◆ RECORDS PROVIDED
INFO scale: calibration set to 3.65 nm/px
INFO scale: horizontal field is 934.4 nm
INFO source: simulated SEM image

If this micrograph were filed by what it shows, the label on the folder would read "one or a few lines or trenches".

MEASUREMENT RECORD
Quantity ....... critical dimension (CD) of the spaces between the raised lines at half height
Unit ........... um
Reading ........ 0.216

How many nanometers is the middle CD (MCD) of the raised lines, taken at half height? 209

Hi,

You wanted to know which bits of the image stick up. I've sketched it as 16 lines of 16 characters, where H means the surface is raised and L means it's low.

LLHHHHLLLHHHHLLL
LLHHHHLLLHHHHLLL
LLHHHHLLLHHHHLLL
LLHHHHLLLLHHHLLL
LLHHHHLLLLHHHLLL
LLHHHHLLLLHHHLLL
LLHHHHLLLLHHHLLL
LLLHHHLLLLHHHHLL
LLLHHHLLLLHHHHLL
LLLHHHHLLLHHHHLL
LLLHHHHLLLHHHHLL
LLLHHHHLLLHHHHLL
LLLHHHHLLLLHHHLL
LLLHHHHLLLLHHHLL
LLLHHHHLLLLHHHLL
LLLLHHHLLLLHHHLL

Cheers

◆ WORK TASK
Write the listing out again, matching every line exactly.

◆ EXERCISE OUTPUT
INFO scale: calibration set to 3.65 nm/px
INFO scale: horizontal field is 934.4 nm
INFO source: simulated SEM image

If this micrograph were filed by what it shows, the label on the folder would read "one or a few lines or trenches".

MEASUREMENT RECORD
Quantity ....... critical dimension (CD) of the spaces between the raised lines at half height
Unit ........... um
Reading ........ 0.216

How many nanometers is the middle CD (MCD) of the raised lines, taken at half height? 209

Hi,

You wanted to know which bits of the image stick up. I've sketched it as 16 lines of 16 characters, where H means the surface is raised and L means it's low.

LLHHHHLLLHHHHLLL
LLHHHHLLLHHHHLLL
LLHHHHLLLHHHHLLL
LLHHHHLLLLHHHLLL
LLHHHHLLLLHHHLLL
LLHHHHLLLLHHHLLL
LLHHHHLLLLHHHLLL
LLLHHHLLLLHHHHLL
LLLHHHLLLLHHHHLL
LLLHHHHLLLHHHHLL
LLLHHHHLLLHHHHLL
LLLHHHHLLLHHHHLL
LLLHHHHLLLLHHHLL
LLLHHHHLLLLHHHLL
LLLHHHHLLLLHHHLL
LLLLHHHLLLLHHHLL

Cheers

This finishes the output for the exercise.